- Work item -
Write the data below out again, with each line matching the original.

- Record set -
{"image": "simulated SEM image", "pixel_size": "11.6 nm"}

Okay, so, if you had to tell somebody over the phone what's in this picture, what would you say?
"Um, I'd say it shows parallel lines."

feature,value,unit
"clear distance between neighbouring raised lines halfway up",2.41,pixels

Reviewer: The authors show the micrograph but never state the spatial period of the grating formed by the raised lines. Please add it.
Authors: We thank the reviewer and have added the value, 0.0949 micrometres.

- Written response -
{"image": "simulated SEM image", "pixel_size": "11.6 nm"}

Okay, so, if you had to tell somebody over the phone what's in this picture, what would you say?
"Um, I'd say it shows parallel lines."

feature,value,unit
"clear distance between neighbouring raised lines halfway up",2.41,pixels

Reviewer: The authors show the micrograph but never state the spatial period of the grating formed by the raised lines. Please add it.
Authors: We thank the reviewer and have added the value, 0.0949 micrometres.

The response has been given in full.